--- START ---

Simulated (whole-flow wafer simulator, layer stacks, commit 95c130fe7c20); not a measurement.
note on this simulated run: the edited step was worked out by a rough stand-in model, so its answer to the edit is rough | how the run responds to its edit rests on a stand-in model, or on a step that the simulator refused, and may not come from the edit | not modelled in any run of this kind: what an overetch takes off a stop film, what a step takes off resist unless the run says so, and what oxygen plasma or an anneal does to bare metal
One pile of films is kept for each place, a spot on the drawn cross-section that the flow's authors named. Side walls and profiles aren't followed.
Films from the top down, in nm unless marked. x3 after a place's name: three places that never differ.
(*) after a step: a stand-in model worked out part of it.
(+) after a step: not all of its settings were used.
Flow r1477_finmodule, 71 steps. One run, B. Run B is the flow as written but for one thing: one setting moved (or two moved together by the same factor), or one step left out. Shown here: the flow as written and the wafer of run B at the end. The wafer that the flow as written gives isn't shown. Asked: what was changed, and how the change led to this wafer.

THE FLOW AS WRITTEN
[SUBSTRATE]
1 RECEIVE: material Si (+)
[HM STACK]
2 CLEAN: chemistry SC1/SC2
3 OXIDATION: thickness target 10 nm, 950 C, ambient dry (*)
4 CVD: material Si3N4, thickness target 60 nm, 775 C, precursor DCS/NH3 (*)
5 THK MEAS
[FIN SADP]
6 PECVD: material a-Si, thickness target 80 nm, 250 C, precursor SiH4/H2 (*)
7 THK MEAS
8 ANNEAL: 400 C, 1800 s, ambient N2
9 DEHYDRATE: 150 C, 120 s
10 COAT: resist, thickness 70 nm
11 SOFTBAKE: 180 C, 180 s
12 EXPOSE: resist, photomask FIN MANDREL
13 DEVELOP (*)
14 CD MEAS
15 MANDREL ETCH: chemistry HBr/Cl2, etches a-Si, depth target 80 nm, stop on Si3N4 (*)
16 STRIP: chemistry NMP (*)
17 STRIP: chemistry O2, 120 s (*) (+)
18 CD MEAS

--- END ---

ASSIGNMENT: Please return exactly the lines from the first line of the material through the one with "3 OXIDATION: thickness", and no lines after it.

RESULT:
Simulated (whole-flow wafer simulator, layer stacks, commit 95c130fe7c20); not a measurement.
note on this simulated run: the edited step was worked out by a rough stand-in model, so its answer to the edit is rough | how the run responds to its edit rests on a stand-in model, or on a step that the simulator refused, and may not come from the edit | not modelled in any run of this kind: what an overetch takes off a stop film, what a step takes off resist unless the run says so, and what oxygen plasma or an anneal does to bare metal
One pile of films is kept for each place, a spot on the drawn cross-section that the flow's authors named. Side walls and profiles aren't followed.
Films from the top down, in nm unless marked. x3 after a place's name: three places that never differ.
(*) after a step: a stand-in model worked out part of it.
(+) after a step: not all of its settings were used.
Flow r1477_finmodule, 71 steps. One run, B. Run B is the flow as written but for one thing: one setting moved (or two moved together by the same factor), or one step left out. Shown here: the flow as written and the wafer of run B at the end. The wafer that the flow as written gives isn't shown. Asked: what was changed, and how the change led to this wafer.

THE FLOW AS WRITTEN
[SUBSTRATE]
1 RECEIVE: material Si (+)
[HM STACK]
2 CLEAN: chemistry SC1/SC2
3 OXIDATION: thickness target 10 nm, 950 C, ambient dry (*)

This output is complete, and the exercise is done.